SUPPLIED MATERIAL
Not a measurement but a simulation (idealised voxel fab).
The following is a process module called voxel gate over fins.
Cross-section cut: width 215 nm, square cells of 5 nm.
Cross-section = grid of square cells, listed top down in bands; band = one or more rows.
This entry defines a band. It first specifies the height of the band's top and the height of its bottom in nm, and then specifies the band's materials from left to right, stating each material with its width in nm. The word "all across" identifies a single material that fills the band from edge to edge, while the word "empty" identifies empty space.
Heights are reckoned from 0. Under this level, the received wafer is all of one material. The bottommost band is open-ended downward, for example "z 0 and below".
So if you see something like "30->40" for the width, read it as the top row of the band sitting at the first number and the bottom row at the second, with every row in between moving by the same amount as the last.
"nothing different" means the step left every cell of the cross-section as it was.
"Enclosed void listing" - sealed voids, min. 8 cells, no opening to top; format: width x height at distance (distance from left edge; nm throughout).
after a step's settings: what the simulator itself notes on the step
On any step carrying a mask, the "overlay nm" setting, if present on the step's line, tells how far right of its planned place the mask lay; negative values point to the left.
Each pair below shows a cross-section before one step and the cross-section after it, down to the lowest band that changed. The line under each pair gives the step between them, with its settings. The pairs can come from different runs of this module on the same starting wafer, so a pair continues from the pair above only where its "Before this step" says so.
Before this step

ASSIGNMENT
All entries should be given again precisely as they appear above.

YOUR RESPONSE
Not a measurement but a simulation (idealised voxel fab).
The following is a process module called voxel gate over fins.
Cross-section cut: width 215 nm, square cells of 5 nm.
Cross-section = grid of square cells, listed top down in bands; band = one or more rows.
This entry defines a band. It first specifies the height of the band's top and the height of its bottom in nm, and then specifies the band's materials from left to right, stating each material with its width in nm. The word "all across" identifies a single material that fills the band from edge to edge, while the word "empty" identifies empty space.
Heights are reckoned from 0. Under this level, the received wafer is all of one material. The bottommost band is open-ended downward, for example "z 0 and below".
So if you see something like "30->40" for the width, read it as the top row of the band sitting at the first number and the bottom row at the second, with every row in between moving by the same amount as the last.
"nothing different" means the step left every cell of the cross-section as it was.
"Enclosed void listing" - sealed voids, min. 8 cells, no opening to top; format: width x height at distance (distance from left edge; nm throughout).
after a step's settings: what the simulator itself notes on the step
On any step carrying a mask, the "overlay nm" setting, if present on the step's line, tells how far right of its planned place the mask lay; negative values point to the left.
Each pair below shows a cross-section before one step and the cross-section after it, down to the lowest band that changed. The line under each pair gives the step between them, with its settings. The pairs can come from different runs of this module on the same starting wafer, so a pair continues from the pair above only where its "Before this step" says so.
Before this step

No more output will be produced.